• Data under study:
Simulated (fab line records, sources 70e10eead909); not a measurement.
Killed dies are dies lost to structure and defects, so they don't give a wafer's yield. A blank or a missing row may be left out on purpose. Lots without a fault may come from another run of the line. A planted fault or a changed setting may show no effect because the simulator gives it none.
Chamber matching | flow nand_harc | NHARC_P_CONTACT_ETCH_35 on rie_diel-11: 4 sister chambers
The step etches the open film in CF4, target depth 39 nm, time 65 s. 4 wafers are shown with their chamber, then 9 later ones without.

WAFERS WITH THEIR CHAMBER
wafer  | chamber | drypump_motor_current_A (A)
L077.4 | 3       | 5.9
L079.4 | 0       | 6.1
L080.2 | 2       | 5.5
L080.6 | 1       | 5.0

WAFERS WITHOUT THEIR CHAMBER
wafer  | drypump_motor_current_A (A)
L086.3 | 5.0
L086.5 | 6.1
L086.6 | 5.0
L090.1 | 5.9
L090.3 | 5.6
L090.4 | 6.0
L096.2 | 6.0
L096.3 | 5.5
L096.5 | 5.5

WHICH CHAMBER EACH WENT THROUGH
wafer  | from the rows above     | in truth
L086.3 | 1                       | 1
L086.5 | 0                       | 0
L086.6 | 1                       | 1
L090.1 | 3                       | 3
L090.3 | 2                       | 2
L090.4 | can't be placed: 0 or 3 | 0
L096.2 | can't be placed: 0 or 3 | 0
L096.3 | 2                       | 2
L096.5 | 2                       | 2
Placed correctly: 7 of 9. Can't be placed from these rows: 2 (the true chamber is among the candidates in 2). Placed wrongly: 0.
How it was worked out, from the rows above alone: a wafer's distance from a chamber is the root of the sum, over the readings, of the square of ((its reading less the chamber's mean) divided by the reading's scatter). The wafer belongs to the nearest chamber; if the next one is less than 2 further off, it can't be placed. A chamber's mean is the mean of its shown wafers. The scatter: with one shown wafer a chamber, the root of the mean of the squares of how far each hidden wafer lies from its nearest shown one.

• Task item:
Can you repeat, word for word, every line above from the one containing "L090.4 | can't be placed: 0 or 3 | 0" down to the one containing "Placed correctly: 7", including both?

• Exercise solution:
L090.4 | can't be placed: 0 or 3 | 0
L096.2 | can't be placed: 0 or 3 | 0
L096.3 | 2                       | 2
L096.5 | 2                       | 2
Placed correctly: 7 of 9. Can't be placed from these rows: 2 (the true chamber is among the candidates in 2). Placed wrongly: 0.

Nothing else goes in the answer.